● Task item
Print the first line of the data below and every one after it, through the line containing "alike: chamber_pressure_mTorr, oes_product_au", exactly as written.

■ ■ ■ ■ ■
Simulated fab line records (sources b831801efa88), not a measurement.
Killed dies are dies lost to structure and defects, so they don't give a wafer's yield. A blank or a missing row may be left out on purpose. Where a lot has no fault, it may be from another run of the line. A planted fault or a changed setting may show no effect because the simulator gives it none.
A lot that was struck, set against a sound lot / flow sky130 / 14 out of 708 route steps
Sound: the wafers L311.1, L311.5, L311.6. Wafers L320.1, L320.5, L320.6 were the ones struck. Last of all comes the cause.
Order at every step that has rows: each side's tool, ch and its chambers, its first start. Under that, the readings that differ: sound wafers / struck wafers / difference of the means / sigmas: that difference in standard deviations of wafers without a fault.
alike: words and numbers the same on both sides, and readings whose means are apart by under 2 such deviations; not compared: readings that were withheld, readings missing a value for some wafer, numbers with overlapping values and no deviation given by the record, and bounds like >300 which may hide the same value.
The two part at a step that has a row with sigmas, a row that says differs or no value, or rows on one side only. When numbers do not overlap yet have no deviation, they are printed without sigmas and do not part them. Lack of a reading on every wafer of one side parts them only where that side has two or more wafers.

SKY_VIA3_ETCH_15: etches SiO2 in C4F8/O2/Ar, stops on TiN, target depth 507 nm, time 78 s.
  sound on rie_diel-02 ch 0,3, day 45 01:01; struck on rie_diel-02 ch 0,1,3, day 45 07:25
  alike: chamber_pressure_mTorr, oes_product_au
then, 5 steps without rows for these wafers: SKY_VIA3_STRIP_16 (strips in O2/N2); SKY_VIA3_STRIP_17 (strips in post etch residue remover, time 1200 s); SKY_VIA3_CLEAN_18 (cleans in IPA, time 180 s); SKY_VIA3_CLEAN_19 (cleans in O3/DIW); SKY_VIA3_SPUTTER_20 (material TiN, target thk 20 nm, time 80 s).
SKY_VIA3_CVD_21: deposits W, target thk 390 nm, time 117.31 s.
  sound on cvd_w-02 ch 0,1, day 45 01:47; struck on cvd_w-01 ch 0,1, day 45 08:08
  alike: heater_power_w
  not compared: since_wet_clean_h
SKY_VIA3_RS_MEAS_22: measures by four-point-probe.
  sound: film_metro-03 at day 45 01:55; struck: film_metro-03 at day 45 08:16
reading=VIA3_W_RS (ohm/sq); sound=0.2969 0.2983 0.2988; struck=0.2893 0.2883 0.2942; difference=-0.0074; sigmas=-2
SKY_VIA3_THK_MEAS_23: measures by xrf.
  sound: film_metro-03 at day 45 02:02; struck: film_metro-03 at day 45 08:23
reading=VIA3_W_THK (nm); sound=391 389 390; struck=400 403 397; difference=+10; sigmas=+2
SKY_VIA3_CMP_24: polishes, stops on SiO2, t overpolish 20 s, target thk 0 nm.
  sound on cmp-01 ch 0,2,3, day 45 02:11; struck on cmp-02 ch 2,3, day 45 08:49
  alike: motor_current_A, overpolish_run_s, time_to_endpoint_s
■ ■ ■ ■ ■

● Exercise solution
Simulated fab line records (sources b831801efa88), not a measurement.
Killed dies are dies lost to structure and defects, so they don't give a wafer's yield. A blank or a missing row may be left out on purpose. Where a lot has no fault, it may be from another run of the line. A planted fault or a changed setting may show no effect because the simulator gives it none.
A lot that was struck, set against a sound lot / flow sky130 / 14 out of 708 route steps
Sound: the wafers L311.1, L311.5, L311.6. Wafers L320.1, L320.5, L320.6 were the ones struck. Last of all comes the cause.
Order at every step that has rows: each side's tool, ch and its chambers, its first start. Under that, the readings that differ: sound wafers / struck wafers / difference of the means / sigmas: that difference in standard deviations of wafers without a fault.
alike: words and numbers the same on both sides, and readings whose means are apart by under 2 such deviations; not compared: readings that were withheld, readings missing a value for some wafer, numbers with overlapping values and no deviation given by the record, and bounds like >300 which may hide the same value.
The two part at a step that has a row with sigmas, a row that says differs or no value, or rows on one side only. When numbers do not overlap yet have no deviation, they are printed without sigmas and do not part them. Lack of a reading on every wafer of one side parts them only where that side has two or more wafers.

SKY_VIA3_ETCH_15: etches SiO2 in C4F8/O2/Ar, stops on TiN, target depth 507 nm, time 78 s.
  sound on rie_diel-02 ch 0,3, day 45 01:01; struck on rie_diel-02 ch 0,1,3, day 45 07:25
  alike: chamber_pressure_mTorr, oes_product_au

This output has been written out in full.